+++ Extracted information

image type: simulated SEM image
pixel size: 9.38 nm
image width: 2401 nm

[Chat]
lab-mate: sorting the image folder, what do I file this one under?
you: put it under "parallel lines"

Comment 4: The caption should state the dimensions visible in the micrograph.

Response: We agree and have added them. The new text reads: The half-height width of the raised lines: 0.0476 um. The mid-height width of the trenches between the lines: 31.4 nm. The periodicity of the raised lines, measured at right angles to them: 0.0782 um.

++++++

* **Work request**:
Would you return every line of the data above exactly?

* **Solution**:
image type: simulated SEM image
pixel size: 9.38 nm
image width: 2401 nm

[Chat]
lab-mate: sorting the image folder, what do I file this one under?
you: put it under "parallel lines"

Comment 4: The caption should state the dimensions visible in the micrograph.

Response: We agree and have added them. The new text reads: The half-height width of the raised lines: 0.0476 um. The mid-height width of the trenches between the lines: 31.4 nm. The periodicity of the raised lines, measured at right angles to them: 0.0782 um.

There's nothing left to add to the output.